Every single entry that follows is to be retyped exactly.

□ □ □

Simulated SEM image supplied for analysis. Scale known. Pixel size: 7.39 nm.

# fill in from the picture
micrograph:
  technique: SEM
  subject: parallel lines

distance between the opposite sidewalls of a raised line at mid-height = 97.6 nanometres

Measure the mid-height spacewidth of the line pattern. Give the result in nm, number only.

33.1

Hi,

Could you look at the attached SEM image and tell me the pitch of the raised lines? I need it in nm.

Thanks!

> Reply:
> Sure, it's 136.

□ □ □

### Task solution
Simulated SEM image supplied for analysis. Scale known. Pixel size: 7.39 nm.

# fill in from the picture
micrograph:
  technique: SEM
  subject: parallel lines

distance between the opposite sidewalls of a raised line at mid-height = 97.6 nanometres

Measure the mid-height spacewidth of the line pattern. Give the result in nm, number only.

33.1

Hi,

Could you look at the attached SEM image and tell me the pitch of the raised lines? I need it in nm.

Thanks!

> Reply:
> Sure, it's 136.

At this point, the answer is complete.